*** Opening RECORD EXCERPTS ***

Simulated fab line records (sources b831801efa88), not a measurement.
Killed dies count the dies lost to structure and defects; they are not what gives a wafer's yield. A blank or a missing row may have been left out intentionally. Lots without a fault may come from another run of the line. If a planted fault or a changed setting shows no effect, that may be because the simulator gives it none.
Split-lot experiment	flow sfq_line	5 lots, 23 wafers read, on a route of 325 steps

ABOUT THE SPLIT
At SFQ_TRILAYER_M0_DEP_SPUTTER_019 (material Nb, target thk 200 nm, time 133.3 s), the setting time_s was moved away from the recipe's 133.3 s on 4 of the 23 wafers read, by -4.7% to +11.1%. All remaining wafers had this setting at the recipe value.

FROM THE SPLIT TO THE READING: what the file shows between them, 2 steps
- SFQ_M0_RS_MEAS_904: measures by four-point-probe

*** Closing RECORD EXCERPTS ***

WORK ORDER | With every line intact, print the records above again.

TASK OUTPUT |
Simulated fab line records (sources b831801efa88), not a measurement.
Killed dies count the dies lost to structure and defects; they are not what gives a wafer's yield. A blank or a missing row may have been left out intentionally. Lots without a fault may come from another run of the line. If a planted fault or a changed setting shows no effect, that may be because the simulator gives it none.
Split-lot experiment	flow sfq_line	5 lots, 23 wafers read, on a route of 325 steps

ABOUT THE SPLIT
At SFQ_TRILAYER_M0_DEP_SPUTTER_019 (material Nb, target thk 200 nm, time 133.3 s), the setting time_s was moved away from the recipe's 133.3 s on 4 of the 23 wafers read, by -4.7% to +11.1%. All remaining wafers had this setting at the recipe value.

FROM THE SPLIT TO THE READING: what the file shows between them, 2 steps
- SFQ_M0_RS_MEAS_904: measures by four-point-probe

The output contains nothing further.